======
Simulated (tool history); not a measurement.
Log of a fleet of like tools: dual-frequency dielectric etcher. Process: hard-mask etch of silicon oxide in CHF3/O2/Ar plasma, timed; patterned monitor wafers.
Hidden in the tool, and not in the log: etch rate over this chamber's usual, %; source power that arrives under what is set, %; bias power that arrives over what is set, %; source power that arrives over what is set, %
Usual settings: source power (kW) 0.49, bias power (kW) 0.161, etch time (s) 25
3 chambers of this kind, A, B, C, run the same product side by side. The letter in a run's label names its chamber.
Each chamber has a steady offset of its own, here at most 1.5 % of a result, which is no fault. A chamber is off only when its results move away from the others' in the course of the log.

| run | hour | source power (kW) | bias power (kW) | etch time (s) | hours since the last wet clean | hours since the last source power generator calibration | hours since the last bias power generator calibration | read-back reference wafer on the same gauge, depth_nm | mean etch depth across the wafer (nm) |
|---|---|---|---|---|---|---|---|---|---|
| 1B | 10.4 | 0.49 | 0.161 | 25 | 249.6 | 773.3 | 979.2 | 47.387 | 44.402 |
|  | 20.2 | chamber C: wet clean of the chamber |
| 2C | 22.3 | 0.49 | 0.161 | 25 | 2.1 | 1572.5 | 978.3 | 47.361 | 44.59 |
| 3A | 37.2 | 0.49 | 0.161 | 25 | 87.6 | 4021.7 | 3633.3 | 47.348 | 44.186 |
======

• REQUIREMENT
Print the entries once more, character for character.

• EXERCISE OUTPUT
Simulated (tool history); not a measurement.
Log of a fleet of like tools: dual-frequency dielectric etcher. Process: hard-mask etch of silicon oxide in CHF3/O2/Ar plasma, timed; patterned monitor wafers.
Hidden in the tool, and not in the log: etch rate over this chamber's usual, %; source power that arrives under what is set, %; bias power that arrives over what is set, %; source power that arrives over what is set, %
Usual settings: source power (kW) 0.49, bias power (kW) 0.161, etch time (s) 25
3 chambers of this kind, A, B, C, run the same product side by side. The letter in a run's label names its chamber.
Each chamber has a steady offset of its own, here at most 1.5 % of a result, which is no fault. A chamber is off only when its results move away from the others' in the course of the log.

| run | hour | source power (kW) | bias power (kW) | etch time (s) | hours since the last wet clean | hours since the last source power generator calibration | hours since the last bias power generator calibration | read-back reference wafer on the same gauge, depth_nm | mean etch depth across the wafer (nm) |
|---|---|---|---|---|---|---|---|---|---|
| 1B | 10.4 | 0.49 | 0.161 | 25 | 249.6 | 773.3 | 979.2 | 47.387 | 44.402 |
|  | 20.2 | chamber C: wet clean of the chamber |
| 2C | 22.3 | 0.49 | 0.161 | 25 | 2.1 | 1572.5 | 978.3 | 47.361 | 44.59 |
| 3A | 37.2 | 0.49 | 0.161 | 25 | 87.6 | 4021.7 | 3633.3 | 47.348 | 44.186 |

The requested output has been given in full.